^^^^^^^^

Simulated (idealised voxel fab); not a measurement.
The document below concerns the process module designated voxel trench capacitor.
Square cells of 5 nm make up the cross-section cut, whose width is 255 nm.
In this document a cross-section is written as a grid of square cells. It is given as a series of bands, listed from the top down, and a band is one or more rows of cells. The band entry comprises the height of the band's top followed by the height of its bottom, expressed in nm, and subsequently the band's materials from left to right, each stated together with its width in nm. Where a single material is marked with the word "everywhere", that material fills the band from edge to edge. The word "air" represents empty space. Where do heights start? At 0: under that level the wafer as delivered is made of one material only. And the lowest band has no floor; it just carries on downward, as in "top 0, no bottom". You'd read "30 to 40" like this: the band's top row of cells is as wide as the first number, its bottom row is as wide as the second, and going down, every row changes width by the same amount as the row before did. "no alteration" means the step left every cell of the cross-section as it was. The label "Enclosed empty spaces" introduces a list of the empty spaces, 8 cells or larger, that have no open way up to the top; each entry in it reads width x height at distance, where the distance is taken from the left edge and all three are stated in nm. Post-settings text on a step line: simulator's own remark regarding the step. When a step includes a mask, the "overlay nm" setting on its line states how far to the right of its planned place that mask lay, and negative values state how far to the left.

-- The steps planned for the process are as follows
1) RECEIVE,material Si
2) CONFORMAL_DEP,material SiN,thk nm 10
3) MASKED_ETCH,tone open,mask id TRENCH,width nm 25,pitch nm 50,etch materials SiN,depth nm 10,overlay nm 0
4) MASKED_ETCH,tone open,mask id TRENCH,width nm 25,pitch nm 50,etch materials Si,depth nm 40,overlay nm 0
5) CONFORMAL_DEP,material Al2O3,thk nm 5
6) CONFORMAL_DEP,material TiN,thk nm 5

^^^^^^^^

Work task
Word for word, set down the lines from the beginning of the records through the line that holds "Square cells of". Leave out the rest.

Problem solution
Simulated (idealised voxel fab); not a measurement.
The document below concerns the process module designated voxel trench capacitor.
Square cells of 5 nm make up the cross-section cut, whose width is 255 nm.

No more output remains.